** Opening Raw data block **

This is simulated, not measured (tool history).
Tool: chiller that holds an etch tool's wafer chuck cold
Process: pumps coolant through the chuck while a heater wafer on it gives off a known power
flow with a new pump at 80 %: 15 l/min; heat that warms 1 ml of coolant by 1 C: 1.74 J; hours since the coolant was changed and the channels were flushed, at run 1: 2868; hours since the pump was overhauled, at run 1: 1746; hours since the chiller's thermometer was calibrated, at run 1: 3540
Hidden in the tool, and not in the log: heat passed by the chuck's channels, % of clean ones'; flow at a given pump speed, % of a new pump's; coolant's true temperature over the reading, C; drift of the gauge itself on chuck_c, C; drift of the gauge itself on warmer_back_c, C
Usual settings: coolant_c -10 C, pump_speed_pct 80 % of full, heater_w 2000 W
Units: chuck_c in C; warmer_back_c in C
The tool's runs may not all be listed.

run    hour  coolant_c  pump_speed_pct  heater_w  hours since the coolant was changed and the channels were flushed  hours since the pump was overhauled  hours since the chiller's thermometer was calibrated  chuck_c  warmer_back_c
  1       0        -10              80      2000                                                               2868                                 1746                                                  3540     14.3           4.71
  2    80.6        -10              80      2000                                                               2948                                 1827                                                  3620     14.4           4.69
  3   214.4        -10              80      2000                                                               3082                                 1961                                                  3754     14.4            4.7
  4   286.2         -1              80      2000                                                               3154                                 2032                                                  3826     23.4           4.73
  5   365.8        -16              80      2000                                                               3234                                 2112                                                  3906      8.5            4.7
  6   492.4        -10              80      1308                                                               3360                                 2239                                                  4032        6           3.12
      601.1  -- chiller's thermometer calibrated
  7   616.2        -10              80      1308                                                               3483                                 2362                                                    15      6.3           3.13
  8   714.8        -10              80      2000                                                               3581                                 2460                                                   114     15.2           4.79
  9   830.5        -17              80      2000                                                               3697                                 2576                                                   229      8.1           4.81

** Closing Raw data block **

From the records above, print only the lines between the one holding "Process: pumps coolant" and the one holding "flow with a", inclusive, exactly as they stand.

Process: pumps coolant through the chuck while a heater wafer on it gives off a known power
flow with a new pump at 80 %: 15 l/min; heat that warms 1 ml of coolant by 1 C: 1.74 J; hours since the coolant was changed and the channels were flushed, at run 1: 2868; hours since the pump was overhauled, at run 1: 1746; hours since the chiller's thermometer was calibrated, at run 1: 3540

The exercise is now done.